### Work instruction
Reproduce the listing verbatim.

### Dataset excerpts
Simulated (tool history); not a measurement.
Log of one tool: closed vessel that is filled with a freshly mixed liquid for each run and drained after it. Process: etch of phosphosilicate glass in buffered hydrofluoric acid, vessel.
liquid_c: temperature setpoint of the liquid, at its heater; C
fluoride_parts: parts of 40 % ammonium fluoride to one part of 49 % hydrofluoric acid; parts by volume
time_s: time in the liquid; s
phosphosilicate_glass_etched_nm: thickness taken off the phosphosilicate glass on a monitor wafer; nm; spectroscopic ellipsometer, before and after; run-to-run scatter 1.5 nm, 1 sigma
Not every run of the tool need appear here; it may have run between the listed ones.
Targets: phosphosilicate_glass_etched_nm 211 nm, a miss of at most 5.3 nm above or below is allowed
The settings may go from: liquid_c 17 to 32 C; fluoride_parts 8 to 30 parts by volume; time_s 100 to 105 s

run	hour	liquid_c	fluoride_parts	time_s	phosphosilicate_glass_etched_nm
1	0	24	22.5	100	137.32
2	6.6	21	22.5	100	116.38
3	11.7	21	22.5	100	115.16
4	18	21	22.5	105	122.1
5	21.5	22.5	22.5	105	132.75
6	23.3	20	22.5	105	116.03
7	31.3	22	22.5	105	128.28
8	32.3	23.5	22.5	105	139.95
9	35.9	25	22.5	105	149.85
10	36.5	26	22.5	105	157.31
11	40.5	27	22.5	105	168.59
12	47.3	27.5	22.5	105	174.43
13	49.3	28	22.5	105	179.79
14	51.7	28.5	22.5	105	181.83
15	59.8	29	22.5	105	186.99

### Worked solution
Simulated (tool history); not a measurement.
Log of one tool: closed vessel that is filled with a freshly mixed liquid for each run and drained after it. Process: etch of phosphosilicate glass in buffered hydrofluoric acid, vessel.
liquid_c: temperature setpoint of the liquid, at its heater; C
fluoride_parts: parts of 40 % ammonium fluoride to one part of 49 % hydrofluoric acid; parts by volume
time_s: time in the liquid; s
phosphosilicate_glass_etched_nm: thickness taken off the phosphosilicate glass on a monitor wafer; nm; spectroscopic ellipsometer, before and after; run-to-run scatter 1.5 nm, 1 sigma
Not every run of the tool need appear here; it may have run between the listed ones.
Targets: phosphosilicate_glass_etched_nm 211 nm, a miss of at most 5.3 nm above or below is allowed
The settings may go from: liquid_c 17 to 32 C; fluoride_parts 8 to 30 parts by volume; time_s 100 to 105 s

run	hour	liquid_c	fluoride_parts	time_s	phosphosilicate_glass_etched_nm
1	0	24	22.5	100	137.32
2	6.6	21	22.5	100	116.38
3	11.7	21	22.5	100	115.16
4	18	21	22.5	105	122.1
5	21.5	22.5	22.5	105	132.75
6	23.3	20	22.5	105	116.03
7	31.3	22	22.5	105	128.28
8	32.3	23.5	22.5	105	139.95
9	35.9	25	22.5	105	149.85
10	36.5	26	22.5	105	157.31
11	40.5	27	22.5	105	168.59
12	47.3	27.5	22.5	105	174.43
13	49.3	28	22.5	105	179.79
14	51.7	28.5	22.5	105	181.83
15	59.8	29	22.5	105	186.99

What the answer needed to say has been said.